====

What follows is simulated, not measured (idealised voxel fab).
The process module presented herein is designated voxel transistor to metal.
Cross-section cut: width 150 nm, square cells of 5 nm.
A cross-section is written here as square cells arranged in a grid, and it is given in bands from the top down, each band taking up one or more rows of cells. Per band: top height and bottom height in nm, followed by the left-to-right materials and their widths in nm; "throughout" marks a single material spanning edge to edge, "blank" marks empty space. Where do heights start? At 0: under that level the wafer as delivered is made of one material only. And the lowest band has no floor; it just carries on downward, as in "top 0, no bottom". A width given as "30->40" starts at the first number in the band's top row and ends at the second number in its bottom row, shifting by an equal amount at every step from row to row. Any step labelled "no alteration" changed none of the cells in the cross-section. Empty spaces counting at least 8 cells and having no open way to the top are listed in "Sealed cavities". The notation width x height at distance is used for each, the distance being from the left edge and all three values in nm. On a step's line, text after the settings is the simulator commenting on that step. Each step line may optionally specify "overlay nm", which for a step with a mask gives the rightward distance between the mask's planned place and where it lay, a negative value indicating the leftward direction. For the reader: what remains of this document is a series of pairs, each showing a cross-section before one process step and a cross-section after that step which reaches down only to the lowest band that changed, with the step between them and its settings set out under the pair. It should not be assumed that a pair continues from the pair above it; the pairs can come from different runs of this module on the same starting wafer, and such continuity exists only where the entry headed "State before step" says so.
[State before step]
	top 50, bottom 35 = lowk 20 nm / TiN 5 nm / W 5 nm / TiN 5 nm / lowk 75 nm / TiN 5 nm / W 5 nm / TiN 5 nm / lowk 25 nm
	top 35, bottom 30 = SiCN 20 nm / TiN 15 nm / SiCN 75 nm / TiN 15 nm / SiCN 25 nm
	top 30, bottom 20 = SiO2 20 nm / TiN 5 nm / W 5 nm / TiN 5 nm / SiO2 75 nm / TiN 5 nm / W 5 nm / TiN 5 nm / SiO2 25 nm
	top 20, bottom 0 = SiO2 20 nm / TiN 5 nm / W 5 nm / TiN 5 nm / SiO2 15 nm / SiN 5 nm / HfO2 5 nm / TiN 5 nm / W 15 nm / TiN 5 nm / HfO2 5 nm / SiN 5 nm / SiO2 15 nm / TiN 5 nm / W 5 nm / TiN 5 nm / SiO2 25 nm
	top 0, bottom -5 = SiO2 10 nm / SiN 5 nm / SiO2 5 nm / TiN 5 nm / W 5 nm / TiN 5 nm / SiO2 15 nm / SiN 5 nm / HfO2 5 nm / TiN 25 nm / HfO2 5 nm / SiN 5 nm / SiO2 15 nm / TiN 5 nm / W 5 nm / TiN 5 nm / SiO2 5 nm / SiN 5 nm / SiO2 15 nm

====

> _Required action_:
Exactly the lines above from the one with "The process module" to the one with "Cross-section cut: width", both included, are to be quoted; leave the rest out.

> _Worked solution_:
The process module presented herein is designated voxel transistor to metal.
Cross-section cut: width 150 nm, square cells of 5 nm.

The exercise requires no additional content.